*Data records*
____________________

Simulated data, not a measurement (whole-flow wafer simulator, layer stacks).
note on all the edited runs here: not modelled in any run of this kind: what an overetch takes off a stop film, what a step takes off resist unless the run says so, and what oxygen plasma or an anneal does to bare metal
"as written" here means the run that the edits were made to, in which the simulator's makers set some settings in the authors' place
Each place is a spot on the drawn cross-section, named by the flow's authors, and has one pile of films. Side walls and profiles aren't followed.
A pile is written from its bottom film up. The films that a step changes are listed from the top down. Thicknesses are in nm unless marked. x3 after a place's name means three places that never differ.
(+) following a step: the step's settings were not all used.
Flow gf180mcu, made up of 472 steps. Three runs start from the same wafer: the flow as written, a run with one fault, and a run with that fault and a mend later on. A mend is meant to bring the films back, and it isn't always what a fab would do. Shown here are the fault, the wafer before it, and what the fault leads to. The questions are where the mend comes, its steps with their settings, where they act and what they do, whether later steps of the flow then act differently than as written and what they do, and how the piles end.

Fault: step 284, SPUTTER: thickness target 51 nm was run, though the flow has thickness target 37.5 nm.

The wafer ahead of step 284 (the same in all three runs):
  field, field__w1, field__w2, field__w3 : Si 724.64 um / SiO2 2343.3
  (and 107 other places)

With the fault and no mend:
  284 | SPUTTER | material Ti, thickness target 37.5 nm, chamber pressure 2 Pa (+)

____________________

*Activity*
All that belongs in the answer is an exact copy of the lines from the start of the records above through the line with "the authors' place".

*Task output*
Simulated data, not a measurement (whole-flow wafer simulator, layer stacks).
note on all the edited runs here: not modelled in any run of this kind: what an overetch takes off a stop film, what a step takes off resist unless the run says so, and what oxygen plasma or an anneal does to bare metal
"as written" here means the run that the edits were made to, in which the simulator's makers set some settings in the authors' place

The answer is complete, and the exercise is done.